Give back the whole listing exactly as shown.

Content starts
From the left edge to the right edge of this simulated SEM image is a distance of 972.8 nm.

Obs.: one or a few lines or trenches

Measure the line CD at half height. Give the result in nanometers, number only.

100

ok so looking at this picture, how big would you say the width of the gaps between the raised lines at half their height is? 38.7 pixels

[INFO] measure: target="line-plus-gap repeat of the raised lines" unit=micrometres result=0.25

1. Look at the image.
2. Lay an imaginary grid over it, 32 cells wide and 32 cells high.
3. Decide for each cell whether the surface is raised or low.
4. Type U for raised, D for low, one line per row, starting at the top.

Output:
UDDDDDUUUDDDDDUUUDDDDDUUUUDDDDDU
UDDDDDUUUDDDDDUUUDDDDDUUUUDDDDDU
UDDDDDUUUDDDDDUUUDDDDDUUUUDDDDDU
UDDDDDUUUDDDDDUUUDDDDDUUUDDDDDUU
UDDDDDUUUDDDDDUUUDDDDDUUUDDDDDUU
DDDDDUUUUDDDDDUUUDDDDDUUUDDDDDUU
Content ends

## TASK ANSWER
From the left edge to the right edge of this simulated SEM image is a distance of 972.8 nm.

Obs.: one or a few lines or trenches

Measure the line CD at half height. Give the result in nanometers, number only.

100

ok so looking at this picture, how big would you say the width of the gaps between the raised lines at half their height is? 38.7 pixels

[INFO] measure: target="line-plus-gap repeat of the raised lines" unit=micrometres result=0.25

1. Look at the image.
2. Lay an imaginary grid over it, 32 cells wide and 32 cells high.
3. Decide for each cell whether the surface is raised or low.
4. Type U for raised, D for low, one line per row, starting at the top.

Output:
UDDDDDUUUDDDDDUUUDDDDDUUUUDDDDDU
UDDDDDUUUDDDDDUUUDDDDDUUUUDDDDDU
UDDDDDUUUDDDDDUUUDDDDDUUUUDDDDDU
UDDDDDUUUDDDDDUUUDDDDDUUUDDDDDUU
UDDDDDUUUDDDDDUUUDDDDDUUUDDDDDUU
DDDDDUUUUDDDDDUUUDDDDDUUUDDDDDUU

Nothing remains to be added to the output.